→ Source information
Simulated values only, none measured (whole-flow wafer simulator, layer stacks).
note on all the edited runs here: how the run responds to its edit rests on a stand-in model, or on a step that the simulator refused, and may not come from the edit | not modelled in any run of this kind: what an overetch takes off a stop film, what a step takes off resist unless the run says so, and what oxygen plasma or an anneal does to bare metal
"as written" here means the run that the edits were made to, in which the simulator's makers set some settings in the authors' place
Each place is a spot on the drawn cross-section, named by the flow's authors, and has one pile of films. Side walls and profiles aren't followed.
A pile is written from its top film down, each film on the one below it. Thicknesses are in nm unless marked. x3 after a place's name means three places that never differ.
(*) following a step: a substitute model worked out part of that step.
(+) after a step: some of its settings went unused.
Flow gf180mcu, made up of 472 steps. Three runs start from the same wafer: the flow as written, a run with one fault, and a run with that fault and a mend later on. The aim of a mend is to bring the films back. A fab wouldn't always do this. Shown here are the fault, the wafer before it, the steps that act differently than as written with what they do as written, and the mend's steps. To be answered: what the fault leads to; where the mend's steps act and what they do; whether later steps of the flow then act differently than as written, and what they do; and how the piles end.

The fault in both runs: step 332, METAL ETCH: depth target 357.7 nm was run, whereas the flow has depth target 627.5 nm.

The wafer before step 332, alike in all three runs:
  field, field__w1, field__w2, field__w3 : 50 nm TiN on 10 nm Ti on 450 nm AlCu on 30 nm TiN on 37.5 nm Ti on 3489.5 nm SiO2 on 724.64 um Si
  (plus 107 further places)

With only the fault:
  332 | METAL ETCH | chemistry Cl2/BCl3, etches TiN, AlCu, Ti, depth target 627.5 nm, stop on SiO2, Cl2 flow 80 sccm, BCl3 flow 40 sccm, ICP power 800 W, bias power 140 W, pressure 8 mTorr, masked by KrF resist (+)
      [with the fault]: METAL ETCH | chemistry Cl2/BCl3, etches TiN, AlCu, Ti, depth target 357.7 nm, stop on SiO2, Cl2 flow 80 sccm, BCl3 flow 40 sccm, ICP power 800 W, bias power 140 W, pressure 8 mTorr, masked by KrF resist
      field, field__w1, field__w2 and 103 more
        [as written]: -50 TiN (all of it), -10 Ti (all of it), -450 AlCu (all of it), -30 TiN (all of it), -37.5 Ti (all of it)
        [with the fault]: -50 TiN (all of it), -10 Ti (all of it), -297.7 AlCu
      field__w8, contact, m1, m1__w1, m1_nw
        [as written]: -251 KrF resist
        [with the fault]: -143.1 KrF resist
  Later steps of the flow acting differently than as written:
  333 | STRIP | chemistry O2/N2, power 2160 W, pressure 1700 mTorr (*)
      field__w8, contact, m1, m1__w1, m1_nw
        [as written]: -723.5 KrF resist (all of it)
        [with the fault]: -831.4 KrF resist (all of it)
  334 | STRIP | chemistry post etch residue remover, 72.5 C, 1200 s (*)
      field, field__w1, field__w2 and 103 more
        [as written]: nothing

→ Exercise
Write out exactly the lines above from the line with "field, field__w1, field__w2, field__w3" through the line with "With only the", both of them included, and leave out all other lines.

→ Your solution
  field, field__w1, field__w2, field__w3 : 50 nm TiN on 10 nm Ti on 450 nm AlCu on 30 nm TiN on 37.5 nm Ti on 3489.5 nm SiO2 on 724.64 um Si
  (plus 107 further places)

With only the fault:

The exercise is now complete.